Supplied entries Start Marker

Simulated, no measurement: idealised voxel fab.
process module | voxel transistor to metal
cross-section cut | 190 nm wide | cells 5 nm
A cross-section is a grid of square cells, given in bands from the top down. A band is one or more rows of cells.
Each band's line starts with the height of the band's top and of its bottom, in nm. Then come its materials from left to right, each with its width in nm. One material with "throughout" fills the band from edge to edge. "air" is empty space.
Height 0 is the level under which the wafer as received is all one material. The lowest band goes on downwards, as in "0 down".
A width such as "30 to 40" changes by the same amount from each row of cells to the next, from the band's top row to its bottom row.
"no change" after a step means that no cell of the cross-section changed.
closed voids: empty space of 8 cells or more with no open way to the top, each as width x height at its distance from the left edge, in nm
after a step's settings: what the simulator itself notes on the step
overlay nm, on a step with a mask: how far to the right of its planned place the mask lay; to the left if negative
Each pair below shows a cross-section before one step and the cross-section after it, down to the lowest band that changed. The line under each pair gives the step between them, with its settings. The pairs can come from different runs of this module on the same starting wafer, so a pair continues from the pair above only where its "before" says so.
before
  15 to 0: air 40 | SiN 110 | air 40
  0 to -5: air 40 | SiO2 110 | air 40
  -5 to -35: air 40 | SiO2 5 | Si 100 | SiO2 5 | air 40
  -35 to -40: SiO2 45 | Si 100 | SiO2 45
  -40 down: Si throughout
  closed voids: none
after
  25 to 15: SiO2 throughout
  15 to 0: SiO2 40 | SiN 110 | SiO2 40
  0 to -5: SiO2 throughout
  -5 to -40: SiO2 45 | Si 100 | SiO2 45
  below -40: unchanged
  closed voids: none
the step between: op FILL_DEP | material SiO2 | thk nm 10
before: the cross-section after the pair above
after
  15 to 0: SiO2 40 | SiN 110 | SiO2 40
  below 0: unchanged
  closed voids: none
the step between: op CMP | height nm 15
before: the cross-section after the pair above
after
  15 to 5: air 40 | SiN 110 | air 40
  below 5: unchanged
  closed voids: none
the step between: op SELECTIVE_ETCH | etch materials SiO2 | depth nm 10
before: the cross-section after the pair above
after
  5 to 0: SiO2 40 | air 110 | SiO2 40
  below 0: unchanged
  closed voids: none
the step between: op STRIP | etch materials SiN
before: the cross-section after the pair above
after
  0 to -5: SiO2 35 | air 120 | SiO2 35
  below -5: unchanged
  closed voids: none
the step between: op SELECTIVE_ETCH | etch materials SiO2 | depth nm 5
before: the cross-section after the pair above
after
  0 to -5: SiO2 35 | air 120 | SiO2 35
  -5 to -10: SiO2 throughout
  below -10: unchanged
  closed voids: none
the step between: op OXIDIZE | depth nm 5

Supplied entries End Marker

* _Work task_
From the opening line of the data above, please print each line as written up to and including the line that contains "Height 0 is", and nothing more.

* _Reply_
Simulated, no measurement: idealised voxel fab.
process module | voxel transistor to metal
cross-section cut | 190 nm wide | cells 5 nm
A cross-section is a grid of square cells, given in bands from the top down. A band is one or more rows of cells.
Each band's line starts with the height of the band's top and of its bottom, in nm. Then come its materials from left to right, each with its width in nm. One material with "throughout" fills the band from edge to edge. "air" is empty space.
Height 0 is the level under which the wafer as received is all one material. The lowest band goes on downwards, as in "0 down".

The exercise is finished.